> _Records supplied_
== Segment start ==
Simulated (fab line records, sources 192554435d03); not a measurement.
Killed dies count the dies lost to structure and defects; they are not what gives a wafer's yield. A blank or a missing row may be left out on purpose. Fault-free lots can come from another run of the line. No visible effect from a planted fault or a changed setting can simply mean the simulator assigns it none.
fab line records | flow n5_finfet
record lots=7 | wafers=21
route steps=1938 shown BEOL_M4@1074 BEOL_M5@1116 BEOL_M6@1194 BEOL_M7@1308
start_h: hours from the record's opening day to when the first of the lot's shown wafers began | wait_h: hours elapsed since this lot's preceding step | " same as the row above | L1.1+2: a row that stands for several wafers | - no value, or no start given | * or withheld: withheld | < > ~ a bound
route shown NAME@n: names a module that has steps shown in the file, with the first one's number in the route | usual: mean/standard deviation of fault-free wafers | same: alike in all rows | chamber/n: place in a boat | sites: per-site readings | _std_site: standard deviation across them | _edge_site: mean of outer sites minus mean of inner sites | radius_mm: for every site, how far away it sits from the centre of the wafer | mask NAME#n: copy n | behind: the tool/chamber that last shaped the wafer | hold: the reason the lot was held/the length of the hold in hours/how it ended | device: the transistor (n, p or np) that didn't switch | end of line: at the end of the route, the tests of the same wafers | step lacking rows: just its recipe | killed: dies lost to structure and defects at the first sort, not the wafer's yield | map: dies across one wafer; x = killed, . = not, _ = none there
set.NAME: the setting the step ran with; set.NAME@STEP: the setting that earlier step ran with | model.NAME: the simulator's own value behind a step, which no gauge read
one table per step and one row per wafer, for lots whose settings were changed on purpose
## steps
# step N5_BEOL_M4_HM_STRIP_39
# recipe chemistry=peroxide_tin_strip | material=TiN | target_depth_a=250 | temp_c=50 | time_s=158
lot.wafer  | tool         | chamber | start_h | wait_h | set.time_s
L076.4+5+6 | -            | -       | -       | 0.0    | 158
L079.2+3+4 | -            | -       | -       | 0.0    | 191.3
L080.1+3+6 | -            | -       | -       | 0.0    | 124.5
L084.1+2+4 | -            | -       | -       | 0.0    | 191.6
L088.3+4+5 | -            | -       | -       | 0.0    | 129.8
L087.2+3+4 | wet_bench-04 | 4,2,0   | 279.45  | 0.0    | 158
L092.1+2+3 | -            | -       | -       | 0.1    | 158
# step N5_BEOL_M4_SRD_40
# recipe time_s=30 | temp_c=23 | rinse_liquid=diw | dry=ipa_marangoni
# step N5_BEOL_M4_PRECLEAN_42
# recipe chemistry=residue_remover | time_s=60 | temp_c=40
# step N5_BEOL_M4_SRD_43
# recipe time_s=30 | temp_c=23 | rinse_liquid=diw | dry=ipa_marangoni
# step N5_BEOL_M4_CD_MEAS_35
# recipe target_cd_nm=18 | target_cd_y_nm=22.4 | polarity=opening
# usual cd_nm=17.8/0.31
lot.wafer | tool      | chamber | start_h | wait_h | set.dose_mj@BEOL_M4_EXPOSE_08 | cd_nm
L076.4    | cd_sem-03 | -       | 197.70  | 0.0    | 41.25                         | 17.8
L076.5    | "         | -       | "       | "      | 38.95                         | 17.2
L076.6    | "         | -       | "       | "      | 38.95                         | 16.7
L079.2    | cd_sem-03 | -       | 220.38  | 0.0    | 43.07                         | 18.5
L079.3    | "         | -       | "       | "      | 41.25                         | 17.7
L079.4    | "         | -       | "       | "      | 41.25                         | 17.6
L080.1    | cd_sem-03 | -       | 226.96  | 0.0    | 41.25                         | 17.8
== Segment end ==

> _Work order_
There is a run of lines above from the one with "Killed dies count" to the one with "start_h: hours from"; print exactly that run, both ends included, and nothing else.

> _Answer area_
Killed dies count the dies lost to structure and defects; they are not what gives a wafer's yield. A blank or a missing row may be left out on purpose. Fault-free lots can come from another run of the line. No visible effect from a planted fault or a changed setting can simply mean the simulator assigns it none.
fab line records | flow n5_finfet
record lots=7 | wafers=21
route steps=1938 shown BEOL_M4@1074 BEOL_M5@1116 BEOL_M6@1194 BEOL_M7@1308
start_h: hours from the record's opening day to when the first of the lot's shown wafers began | wait_h: hours elapsed since this lot's preceding step | " same as the row above | L1.1+2: a row that stands for several wafers | - no value, or no start given | * or withheld: withheld | < > ~ a bound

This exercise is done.